-=-=-

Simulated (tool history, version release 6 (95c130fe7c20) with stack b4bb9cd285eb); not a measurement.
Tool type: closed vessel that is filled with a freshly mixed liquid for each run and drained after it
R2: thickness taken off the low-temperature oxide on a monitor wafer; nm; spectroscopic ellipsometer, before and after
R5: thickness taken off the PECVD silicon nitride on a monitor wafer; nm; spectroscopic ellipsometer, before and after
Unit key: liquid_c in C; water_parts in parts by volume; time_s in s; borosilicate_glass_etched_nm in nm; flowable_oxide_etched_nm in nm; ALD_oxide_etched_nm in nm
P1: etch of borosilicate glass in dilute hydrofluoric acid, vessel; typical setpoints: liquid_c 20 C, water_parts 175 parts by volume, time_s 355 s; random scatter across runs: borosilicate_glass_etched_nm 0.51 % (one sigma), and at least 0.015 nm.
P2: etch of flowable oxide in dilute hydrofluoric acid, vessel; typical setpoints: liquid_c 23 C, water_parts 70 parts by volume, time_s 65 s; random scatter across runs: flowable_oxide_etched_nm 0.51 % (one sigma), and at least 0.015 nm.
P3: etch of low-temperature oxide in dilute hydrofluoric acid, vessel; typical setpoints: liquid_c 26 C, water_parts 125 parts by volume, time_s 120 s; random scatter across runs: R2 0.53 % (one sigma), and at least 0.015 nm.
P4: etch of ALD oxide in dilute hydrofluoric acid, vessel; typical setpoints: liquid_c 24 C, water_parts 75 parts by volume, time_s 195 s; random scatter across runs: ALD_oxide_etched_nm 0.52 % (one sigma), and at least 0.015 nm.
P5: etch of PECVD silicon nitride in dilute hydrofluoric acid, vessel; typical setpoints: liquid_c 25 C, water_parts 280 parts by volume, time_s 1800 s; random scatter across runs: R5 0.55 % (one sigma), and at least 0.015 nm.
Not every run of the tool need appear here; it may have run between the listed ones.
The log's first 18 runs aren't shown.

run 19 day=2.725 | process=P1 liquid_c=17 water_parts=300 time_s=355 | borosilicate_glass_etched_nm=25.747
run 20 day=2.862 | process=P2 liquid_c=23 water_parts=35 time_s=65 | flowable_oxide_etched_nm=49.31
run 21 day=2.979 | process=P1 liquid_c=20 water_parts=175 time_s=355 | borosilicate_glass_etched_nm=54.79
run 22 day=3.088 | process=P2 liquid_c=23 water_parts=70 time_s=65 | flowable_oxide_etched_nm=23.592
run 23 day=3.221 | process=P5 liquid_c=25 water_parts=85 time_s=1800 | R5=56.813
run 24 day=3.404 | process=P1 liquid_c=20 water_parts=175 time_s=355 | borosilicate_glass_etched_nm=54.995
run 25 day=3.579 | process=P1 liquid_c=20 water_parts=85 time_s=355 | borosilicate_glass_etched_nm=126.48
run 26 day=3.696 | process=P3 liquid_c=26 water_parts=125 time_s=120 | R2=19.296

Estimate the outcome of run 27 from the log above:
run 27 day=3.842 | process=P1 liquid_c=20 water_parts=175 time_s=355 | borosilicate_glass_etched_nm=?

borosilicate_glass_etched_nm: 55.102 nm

-=-=-

▶ **Work instruction**
Needed here are the exact lines from the start of the material through the line that contains "Unit key: liquid_c", and no others.

▶ **Task response**
Simulated (tool history, version release 6 (95c130fe7c20) with stack b4bb9cd285eb); not a measurement.
Tool type: closed vessel that is filled with a freshly mixed liquid for each run and drained after it
R2: thickness taken off the low-temperature oxide on a monitor wafer; nm; spectroscopic ellipsometer, before and after
R5: thickness taken off the PECVD silicon nitride on a monitor wafer; nm; spectroscopic ellipsometer, before and after
Unit key: liquid_c in C; water_parts in parts by volume; time_s in s; borosilicate_glass_etched_nm in nm; flowable_oxide_etched_nm in nm; ALD_oxide_etched_nm in nm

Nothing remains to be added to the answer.